────────────────────

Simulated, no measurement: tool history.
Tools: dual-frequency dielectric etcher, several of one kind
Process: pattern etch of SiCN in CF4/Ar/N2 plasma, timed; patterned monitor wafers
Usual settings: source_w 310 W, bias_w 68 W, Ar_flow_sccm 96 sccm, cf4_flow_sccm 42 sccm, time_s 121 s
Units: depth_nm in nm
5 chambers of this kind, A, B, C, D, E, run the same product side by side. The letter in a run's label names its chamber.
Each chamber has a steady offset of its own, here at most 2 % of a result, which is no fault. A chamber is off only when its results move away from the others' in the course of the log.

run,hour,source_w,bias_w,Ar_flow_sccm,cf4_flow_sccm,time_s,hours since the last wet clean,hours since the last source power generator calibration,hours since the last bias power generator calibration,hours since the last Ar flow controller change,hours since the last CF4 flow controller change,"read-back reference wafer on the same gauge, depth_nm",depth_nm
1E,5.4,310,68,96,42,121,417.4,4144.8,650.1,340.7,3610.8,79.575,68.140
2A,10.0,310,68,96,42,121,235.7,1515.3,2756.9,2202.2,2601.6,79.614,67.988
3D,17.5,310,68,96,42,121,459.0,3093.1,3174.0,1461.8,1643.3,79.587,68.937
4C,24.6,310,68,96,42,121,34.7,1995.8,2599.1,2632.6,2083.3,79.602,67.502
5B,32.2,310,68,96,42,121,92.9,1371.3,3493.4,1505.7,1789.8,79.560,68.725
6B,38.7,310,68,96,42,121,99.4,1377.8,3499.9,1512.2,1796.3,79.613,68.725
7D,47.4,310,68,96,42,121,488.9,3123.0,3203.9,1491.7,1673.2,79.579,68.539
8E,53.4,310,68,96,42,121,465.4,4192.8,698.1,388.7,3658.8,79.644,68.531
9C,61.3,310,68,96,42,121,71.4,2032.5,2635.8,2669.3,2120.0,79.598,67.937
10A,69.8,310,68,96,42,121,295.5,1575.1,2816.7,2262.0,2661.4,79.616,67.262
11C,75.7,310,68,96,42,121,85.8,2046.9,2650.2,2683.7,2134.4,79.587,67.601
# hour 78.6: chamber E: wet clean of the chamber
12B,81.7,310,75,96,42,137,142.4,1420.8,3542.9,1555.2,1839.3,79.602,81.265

────────────────────

- _Required action_
Please reproduce exactly the lines in the listing above from the one containing "Tools: dual-frequency dielectric" through the one containing "Each chamber has", both included, and nothing more.

- _Answer section_
Tools: dual-frequency dielectric etcher, several of one kind
Process: pattern etch of SiCN in CF4/Ar/N2 plasma, timed; patterned monitor wafers
Usual settings: source_w 310 W, bias_w 68 W, Ar_flow_sccm 96 sccm, cf4_flow_sccm 42 sccm, time_s 121 s
Units: depth_nm in nm
5 chambers of this kind, A, B, C, D, E, run the same product side by side. The letter in a run's label names its chamber.
Each chamber has a steady offset of its own, here at most 2 % of a result, which is no fault. A chamber is off only when its results move away from the others' in the course of the log.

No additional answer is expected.